▸ **Work task**
Would you set down every entry again, exactly as written?

::: Material supplied :::
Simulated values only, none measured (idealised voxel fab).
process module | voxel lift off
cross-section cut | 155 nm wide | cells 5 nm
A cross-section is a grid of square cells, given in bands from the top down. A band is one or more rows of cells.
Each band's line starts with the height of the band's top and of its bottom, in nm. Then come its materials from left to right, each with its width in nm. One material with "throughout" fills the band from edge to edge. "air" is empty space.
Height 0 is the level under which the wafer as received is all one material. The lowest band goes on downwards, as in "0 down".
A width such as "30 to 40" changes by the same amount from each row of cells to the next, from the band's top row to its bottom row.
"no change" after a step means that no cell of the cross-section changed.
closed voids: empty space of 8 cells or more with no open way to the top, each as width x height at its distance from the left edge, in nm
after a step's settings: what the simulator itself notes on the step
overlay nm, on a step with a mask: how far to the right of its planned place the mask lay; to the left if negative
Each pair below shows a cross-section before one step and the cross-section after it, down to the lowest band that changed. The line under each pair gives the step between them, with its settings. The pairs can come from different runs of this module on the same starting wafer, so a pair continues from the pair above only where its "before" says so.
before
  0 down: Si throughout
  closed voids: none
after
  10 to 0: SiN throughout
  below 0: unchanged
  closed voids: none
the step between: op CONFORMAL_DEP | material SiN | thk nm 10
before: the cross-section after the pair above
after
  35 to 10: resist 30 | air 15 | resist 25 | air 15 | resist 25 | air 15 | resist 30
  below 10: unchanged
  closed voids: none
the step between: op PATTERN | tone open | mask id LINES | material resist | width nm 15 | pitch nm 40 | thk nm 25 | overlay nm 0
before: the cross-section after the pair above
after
:::

▸ **Task answer**
Simulated values only, none measured (idealised voxel fab).
process module | voxel lift off
cross-section cut | 155 nm wide | cells 5 nm
A cross-section is a grid of square cells, given in bands from the top down. A band is one or more rows of cells.
Each band's line starts with the height of the band's top and of its bottom, in nm. Then come its materials from left to right, each with its width in nm. One material with "throughout" fills the band from edge to edge. "air" is empty space.
Height 0 is the level under which the wafer as received is all one material. The lowest band goes on downwards, as in "0 down".
A width such as "30 to 40" changes by the same amount from each row of cells to the next, from the band's top row to its bottom row.
"no change" after a step means that no cell of the cross-section changed.
closed voids: empty space of 8 cells or more with no open way to the top, each as width x height at its distance from the left edge, in nm
after a step's settings: what the simulator itself notes on the step
overlay nm, on a step with a mask: how far to the right of its planned place the mask lay; to the left if negative
Each pair below shows a cross-section before one step and the cross-section after it, down to the lowest band that changed. The line under each pair gives the step between them, with its settings. The pairs can come from different runs of this module on the same starting wafer, so a pair continues from the pair above only where its "before" says so.
before
  0 down: Si throughout
  closed voids: none
after
  10 to 0: SiN throughout
  below 0: unchanged
  closed voids: none
the step between: op CONFORMAL_DEP | material SiN | thk nm 10
before: the cross-section after the pair above
after
  35 to 10: resist 30 | air 15 | resist 25 | air 15 | resist 25 | air 15 | resist 30
  below 10: unchanged
  closed voids: none
the step between: op PATTERN | tone open | mask id LINES | material resist | width nm 15 | pitch nm 40 | thk nm 25 | overlay nm 0
before: the cross-section after the pair above
after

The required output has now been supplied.